▶ _Extracted material_:
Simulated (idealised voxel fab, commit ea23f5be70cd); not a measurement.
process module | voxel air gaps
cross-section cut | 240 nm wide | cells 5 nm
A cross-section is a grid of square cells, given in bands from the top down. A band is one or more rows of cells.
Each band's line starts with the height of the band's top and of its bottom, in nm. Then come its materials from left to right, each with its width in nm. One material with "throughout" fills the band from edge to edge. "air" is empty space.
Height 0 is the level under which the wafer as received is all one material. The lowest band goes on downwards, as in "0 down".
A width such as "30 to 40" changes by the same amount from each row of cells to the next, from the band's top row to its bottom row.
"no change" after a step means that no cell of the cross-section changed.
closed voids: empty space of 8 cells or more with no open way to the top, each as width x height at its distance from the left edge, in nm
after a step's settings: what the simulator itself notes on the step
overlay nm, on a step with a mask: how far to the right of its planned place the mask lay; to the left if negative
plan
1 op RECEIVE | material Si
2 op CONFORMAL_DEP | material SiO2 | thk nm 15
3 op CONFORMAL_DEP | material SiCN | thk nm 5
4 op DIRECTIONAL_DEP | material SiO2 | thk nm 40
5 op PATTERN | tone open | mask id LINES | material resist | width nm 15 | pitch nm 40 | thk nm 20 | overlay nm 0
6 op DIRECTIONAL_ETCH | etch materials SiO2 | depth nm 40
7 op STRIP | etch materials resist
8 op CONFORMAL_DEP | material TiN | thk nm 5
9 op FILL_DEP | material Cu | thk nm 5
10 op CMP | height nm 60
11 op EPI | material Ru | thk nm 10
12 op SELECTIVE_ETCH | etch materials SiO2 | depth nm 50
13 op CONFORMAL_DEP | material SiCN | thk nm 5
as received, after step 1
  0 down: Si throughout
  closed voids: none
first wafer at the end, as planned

▶ _Exercise_: Could every entry be given again exactly, with no line skipped?

▶ _Response box_:
Simulated (idealised voxel fab, commit ea23f5be70cd); not a measurement.
process module | voxel air gaps
cross-section cut | 240 nm wide | cells 5 nm
A cross-section is a grid of square cells, given in bands from the top down. A band is one or more rows of cells.
Each band's line starts with the height of the band's top and of its bottom, in nm. Then come its materials from left to right, each with its width in nm. One material with "throughout" fills the band from edge to edge. "air" is empty space.
Height 0 is the level under which the wafer as received is all one material. The lowest band goes on downwards, as in "0 down".
A width such as "30 to 40" changes by the same amount from each row of cells to the next, from the band's top row to its bottom row.
"no change" after a step means that no cell of the cross-section changed.
closed voids: empty space of 8 cells or more with no open way to the top, each as width x height at its distance from the left edge, in nm
after a step's settings: what the simulator itself notes on the step
overlay nm, on a step with a mask: how far to the right of its planned place the mask lay; to the left if negative
plan
1 op RECEIVE | material Si
2 op CONFORMAL_DEP | material SiO2 | thk nm 15
3 op CONFORMAL_DEP | material SiCN | thk nm 5
4 op DIRECTIONAL_DEP | material SiO2 | thk nm 40
5 op PATTERN | tone open | mask id LINES | material resist | width nm 15 | pitch nm 40 | thk nm 20 | overlay nm 0
6 op DIRECTIONAL_ETCH | etch materials SiO2 | depth nm 40
7 op STRIP | etch materials resist
8 op CONFORMAL_DEP | material TiN | thk nm 5
9 op FILL_DEP | material Cu | thk nm 5
10 op CMP | height nm 60
11 op EPI | material Ru | thk nm 10
12 op SELECTIVE_ETCH | etch materials SiO2 | depth nm 50
13 op CONFORMAL_DEP | material SiCN | thk nm 5
as received, after step 1
  0 down: Si throughout
  closed voids: none
first wafer at the end, as planned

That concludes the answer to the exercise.